* Supplied data *
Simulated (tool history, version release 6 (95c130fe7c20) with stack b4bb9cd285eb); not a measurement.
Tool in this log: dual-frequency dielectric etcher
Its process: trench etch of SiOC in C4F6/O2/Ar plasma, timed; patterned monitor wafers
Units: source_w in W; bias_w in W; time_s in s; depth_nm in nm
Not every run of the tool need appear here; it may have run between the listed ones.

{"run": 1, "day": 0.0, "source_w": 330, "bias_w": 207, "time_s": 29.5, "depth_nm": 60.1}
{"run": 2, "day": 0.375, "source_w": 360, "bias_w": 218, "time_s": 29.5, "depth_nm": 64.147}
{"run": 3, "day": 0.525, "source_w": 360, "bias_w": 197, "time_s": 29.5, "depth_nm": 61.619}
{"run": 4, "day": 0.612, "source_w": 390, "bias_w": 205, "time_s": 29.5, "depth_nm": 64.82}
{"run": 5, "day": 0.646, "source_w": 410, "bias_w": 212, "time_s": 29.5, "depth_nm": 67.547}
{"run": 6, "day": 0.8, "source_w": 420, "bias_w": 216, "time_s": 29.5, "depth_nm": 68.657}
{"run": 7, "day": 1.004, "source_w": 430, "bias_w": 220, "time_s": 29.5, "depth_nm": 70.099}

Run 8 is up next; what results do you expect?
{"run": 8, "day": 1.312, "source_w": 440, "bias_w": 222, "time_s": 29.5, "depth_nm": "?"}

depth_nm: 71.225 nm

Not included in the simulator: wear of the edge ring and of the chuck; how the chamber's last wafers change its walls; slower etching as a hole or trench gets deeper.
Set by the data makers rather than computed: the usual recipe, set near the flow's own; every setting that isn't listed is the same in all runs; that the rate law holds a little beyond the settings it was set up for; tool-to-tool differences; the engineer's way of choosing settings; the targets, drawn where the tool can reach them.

* Work request *
Everything from the line with "Its process: trench" through the line with "Not included in" should be written out exactly as it appears above, end lines included, and nothing outside that range.

* Written response *
Its process: trench etch of SiOC in C4F6/O2/Ar plasma, timed; patterned monitor wafers
Units: source_w in W; bias_w in W; time_s in s; depth_nm in nm
Not every run of the tool need appear here; it may have run between the listed ones.

{"run": 1, "day": 0.0, "source_w": 330, "bias_w": 207, "time_s": 29.5, "depth_nm": 60.1}
{"run": 2, "day": 0.375, "source_w": 360, "bias_w": 218, "time_s": 29.5, "depth_nm": 64.147}
{"run": 3, "day": 0.525, "source_w": 360, "bias_w": 197, "time_s": 29.5, "depth_nm": 61.619}
{"run": 4, "day": 0.612, "source_w": 390, "bias_w": 205, "time_s": 29.5, "depth_nm": 64.82}
{"run": 5, "day": 0.646, "source_w": 410, "bias_w": 212, "time_s": 29.5, "depth_nm": 67.547}
{"run": 6, "day": 0.8, "source_w": 420, "bias_w": 216, "time_s": 29.5, "depth_nm": 68.657}
{"run": 7, "day": 1.004, "source_w": 430, "bias_w": 220, "time_s": 29.5, "depth_nm": 70.099}

Run 8 is up next; what results do you expect?
{"run": 8, "day": 1.312, "source_w": 440, "bias_w": 222, "time_s": 29.5, "depth_nm": "?"}

depth_nm: 71.225 nm

Not included in the simulator: wear of the edge ring and of the chuck; how the chamber's last wafers change its walls; slower etching as a hole or trench gets deeper.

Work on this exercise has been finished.